#### Entries supplied:
== Segment start ==

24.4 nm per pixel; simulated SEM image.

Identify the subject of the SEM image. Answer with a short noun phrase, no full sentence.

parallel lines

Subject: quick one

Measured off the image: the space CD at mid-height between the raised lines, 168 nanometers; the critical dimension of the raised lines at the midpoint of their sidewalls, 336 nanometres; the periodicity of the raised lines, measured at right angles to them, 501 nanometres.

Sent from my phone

== Segment end ==

#### Assigned task:
Of all the entries above, retype exactly the lines from the line with "Subject: quick one" to the line with "Measured off the", both included, and no others.

#### Written solution:
Subject: quick one

Measured off the image: the space CD at mid-height between the raised lines, 168 nanometers; the critical dimension of the raised lines at the midpoint of their sidewalls, 336 nanometres; the periodicity of the raised lines, measured at right angles to them, 501 nanometres.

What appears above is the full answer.